Activity — Please repeat the records, word for word and without gaps.

Supplied records —
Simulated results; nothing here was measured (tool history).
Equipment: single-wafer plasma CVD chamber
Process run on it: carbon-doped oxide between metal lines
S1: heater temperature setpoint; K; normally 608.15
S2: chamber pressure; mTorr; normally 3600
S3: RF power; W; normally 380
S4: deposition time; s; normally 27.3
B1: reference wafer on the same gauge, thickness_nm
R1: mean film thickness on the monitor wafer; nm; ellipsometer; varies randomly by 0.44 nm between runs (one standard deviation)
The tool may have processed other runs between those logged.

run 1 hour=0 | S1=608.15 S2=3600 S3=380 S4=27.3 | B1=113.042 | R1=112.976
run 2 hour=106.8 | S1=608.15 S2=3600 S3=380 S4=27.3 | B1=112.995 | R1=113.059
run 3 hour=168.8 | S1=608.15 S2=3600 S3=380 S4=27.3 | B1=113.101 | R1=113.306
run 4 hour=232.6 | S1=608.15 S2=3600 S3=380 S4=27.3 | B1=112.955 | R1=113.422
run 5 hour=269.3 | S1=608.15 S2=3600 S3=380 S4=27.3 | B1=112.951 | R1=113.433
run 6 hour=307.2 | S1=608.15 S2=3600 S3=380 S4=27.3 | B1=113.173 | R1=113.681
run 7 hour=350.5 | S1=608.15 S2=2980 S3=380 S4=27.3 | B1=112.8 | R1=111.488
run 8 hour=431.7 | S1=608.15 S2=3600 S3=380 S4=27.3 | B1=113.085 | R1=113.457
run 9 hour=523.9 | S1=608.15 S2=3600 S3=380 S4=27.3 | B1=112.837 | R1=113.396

Answer space —
Simulated results; nothing here was measured (tool history).
Equipment: single-wafer plasma CVD chamber
Process run on it: carbon-doped oxide between metal lines
S1: heater temperature setpoint; K; normally 608.15
S2: chamber pressure; mTorr; normally 3600
S3: RF power; W; normally 380
S4: deposition time; s; normally 27.3
B1: reference wafer on the same gauge, thickness_nm
R1: mean film thickness on the monitor wafer; nm; ellipsometer; varies randomly by 0.44 nm between runs (one standard deviation)
The tool may have processed other runs between those logged.

run 1 hour=0 | S1=608.15 S2=3600 S3=380 S4=27.3 | B1=113.042 | R1=112.976
run 2 hour=106.8 | S1=608.15 S2=3600 S3=380 S4=27.3 | B1=112.995 | R1=113.059
run 3 hour=168.8 | S1=608.15 S2=3600 S3=380 S4=27.3 | B1=113.101 | R1=113.306
run 4 hour=232.6 | S1=608.15 S2=3600 S3=380 S4=27.3 | B1=112.955 | R1=113.422
run 5 hour=269.3 | S1=608.15 S2=3600 S3=380 S4=27.3 | B1=112.951 | R1=113.433
run 6 hour=307.2 | S1=608.15 S2=3600 S3=380 S4=27.3 | B1=113.173 | R1=113.681
run 7 hour=350.5 | S1=608.15 S2=2980 S3=380 S4=27.3 | B1=112.8 | R1=111.488
run 8 hour=431.7 | S1=608.15 S2=3600 S3=380 S4=27.3 | B1=113.085 | R1=113.457
run 9 hour=523.9 | S1=608.15 S2=3600 S3=380 S4=27.3 | B1=112.837 | R1=113.396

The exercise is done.